┌──

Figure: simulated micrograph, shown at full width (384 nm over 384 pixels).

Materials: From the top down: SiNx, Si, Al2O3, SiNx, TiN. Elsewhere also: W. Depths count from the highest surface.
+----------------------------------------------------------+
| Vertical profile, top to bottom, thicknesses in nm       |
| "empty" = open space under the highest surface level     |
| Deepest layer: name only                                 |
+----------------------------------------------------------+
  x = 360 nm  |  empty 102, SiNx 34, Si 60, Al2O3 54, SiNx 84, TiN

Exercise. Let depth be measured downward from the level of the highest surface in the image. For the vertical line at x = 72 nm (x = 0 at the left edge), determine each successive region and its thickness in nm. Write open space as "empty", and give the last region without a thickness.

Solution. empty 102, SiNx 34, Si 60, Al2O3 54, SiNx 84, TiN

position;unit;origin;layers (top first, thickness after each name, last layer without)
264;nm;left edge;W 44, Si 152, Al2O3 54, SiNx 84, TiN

└──

## Task item
Each record shown above must be printed once more, exactly.

## Problem solution
Figure: simulated micrograph, shown at full width (384 nm over 384 pixels).

Materials: From the top down: SiNx, Si, Al2O3, SiNx, TiN. Elsewhere also: W. Depths count from the highest surface.
+----------------------------------------------------------+
| Vertical profile, top to bottom, thicknesses in nm       |
| "empty" = open space under the highest surface level     |
| Deepest layer: name only                                 |
+----------------------------------------------------------+
  x = 360 nm  |  empty 102, SiNx 34, Si 60, Al2O3 54, SiNx 84, TiN

Exercise. Let depth be measured downward from the level of the highest surface in the image. For the vertical line at x = 72 nm (x = 0 at the left edge), determine each successive region and its thickness in nm. Write open space as "empty", and give the last region without a thickness.

Solution. empty 102, SiNx 34, Si 60, Al2O3 54, SiNx 84, TiN

position;unit;origin;layers (top first, thickness after each name, last layer without)
264;nm;left edge;W 44, Si 152, Al2O3 54, SiNx 84, TiN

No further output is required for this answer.